SOURCE DATA =
· · · · · · ·

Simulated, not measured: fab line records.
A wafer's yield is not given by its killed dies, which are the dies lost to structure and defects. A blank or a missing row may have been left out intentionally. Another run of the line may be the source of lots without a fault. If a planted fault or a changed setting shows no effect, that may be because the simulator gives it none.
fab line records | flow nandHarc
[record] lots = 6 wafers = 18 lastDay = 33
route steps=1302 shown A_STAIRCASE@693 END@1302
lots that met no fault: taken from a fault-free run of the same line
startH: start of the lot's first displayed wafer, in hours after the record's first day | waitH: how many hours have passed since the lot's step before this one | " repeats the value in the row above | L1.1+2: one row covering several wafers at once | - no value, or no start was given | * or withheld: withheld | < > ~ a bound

· · · · · · ·

ACTIVITY =
Nothing in the material may be left out; write it all out verbatim.

YOUR RESPONSE =
Simulated, not measured: fab line records.
A wafer's yield is not given by its killed dies, which are the dies lost to structure and defects. A blank or a missing row may have been left out intentionally. Another run of the line may be the source of lots without a fault. If a planted fault or a changed setting shows no effect, that may be because the simulator gives it none.
fab line records | flow nandHarc
[record] lots = 6 wafers = 18 lastDay = 33
route steps=1302 shown A_STAIRCASE@693 END@1302
lots that met no fault: taken from a fault-free run of the same line
startH: start of the lot's first displayed wafer, in hours after the record's first day | waitH: how many hours have passed since the lot's step before this one | " repeats the value in the row above | L1.1+2: one row covering several wafers at once | - no value, or no start was given | * or withheld: withheld | < > ~ a bound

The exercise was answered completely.